Activity: The whole listing should be written out again exactly.

▬▬▬▬▬▬▬▬▬▬

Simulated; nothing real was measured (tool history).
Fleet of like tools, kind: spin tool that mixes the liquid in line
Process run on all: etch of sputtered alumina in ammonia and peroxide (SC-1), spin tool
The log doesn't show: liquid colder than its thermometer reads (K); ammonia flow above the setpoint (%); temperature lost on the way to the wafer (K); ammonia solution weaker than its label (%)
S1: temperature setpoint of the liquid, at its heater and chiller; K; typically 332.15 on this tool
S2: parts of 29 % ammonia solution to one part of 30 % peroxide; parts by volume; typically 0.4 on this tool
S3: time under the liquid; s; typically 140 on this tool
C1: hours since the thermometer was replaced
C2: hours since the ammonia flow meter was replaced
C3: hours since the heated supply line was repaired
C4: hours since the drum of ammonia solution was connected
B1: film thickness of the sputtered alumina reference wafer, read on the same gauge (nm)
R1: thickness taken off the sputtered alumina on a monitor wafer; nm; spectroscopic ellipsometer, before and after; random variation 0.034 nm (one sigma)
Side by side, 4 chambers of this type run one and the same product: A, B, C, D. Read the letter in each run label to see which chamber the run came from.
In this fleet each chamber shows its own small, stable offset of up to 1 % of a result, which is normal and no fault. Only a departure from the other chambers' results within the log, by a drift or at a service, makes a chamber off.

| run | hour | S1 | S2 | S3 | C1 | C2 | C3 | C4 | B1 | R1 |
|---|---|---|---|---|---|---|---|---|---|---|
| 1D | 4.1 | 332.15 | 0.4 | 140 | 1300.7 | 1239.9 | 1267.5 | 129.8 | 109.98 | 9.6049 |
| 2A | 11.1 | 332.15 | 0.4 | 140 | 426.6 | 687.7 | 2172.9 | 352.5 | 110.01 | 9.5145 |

▬▬▬▬▬▬▬▬▬▬

Exercise response:
Simulated; nothing real was measured (tool history).
Fleet of like tools, kind: spin tool that mixes the liquid in line
Process run on all: etch of sputtered alumina in ammonia and peroxide (SC-1), spin tool
The log doesn't show: liquid colder than its thermometer reads (K); ammonia flow above the setpoint (%); temperature lost on the way to the wafer (K); ammonia solution weaker than its label (%)
S1: temperature setpoint of the liquid, at its heater and chiller; K; typically 332.15 on this tool
S2: parts of 29 % ammonia solution to one part of 30 % peroxide; parts by volume; typically 0.4 on this tool
S3: time under the liquid; s; typically 140 on this tool
C1: hours since the thermometer was replaced
C2: hours since the ammonia flow meter was replaced
C3: hours since the heated supply line was repaired
C4: hours since the drum of ammonia solution was connected
B1: film thickness of the sputtered alumina reference wafer, read on the same gauge (nm)
R1: thickness taken off the sputtered alumina on a monitor wafer; nm; spectroscopic ellipsometer, before and after; random variation 0.034 nm (one sigma)
Side by side, 4 chambers of this type run one and the same product: A, B, C, D. Read the letter in each run label to see which chamber the run came from.
In this fleet each chamber shows its own small, stable offset of up to 1 % of a result, which is normal and no fault. Only a departure from the other chambers' results within the log, by a drift or at a service, makes a chamber off.

| run | hour | S1 | S2 | S3 | C1 | C2 | C3 | C4 | B1 | R1 |
|---|---|---|---|---|---|---|---|---|---|---|
| 1D | 4.1 | 332.15 | 0.4 | 140 | 1300.7 | 1239.9 | 1267.5 | 129.8 | 109.98 | 9.6049 |
| 2A | 11.1 | 332.15 | 0.4 | 140 | 426.6 | 687.7 | 2172.9 | 352.5 | 110.01 | 9.5145 |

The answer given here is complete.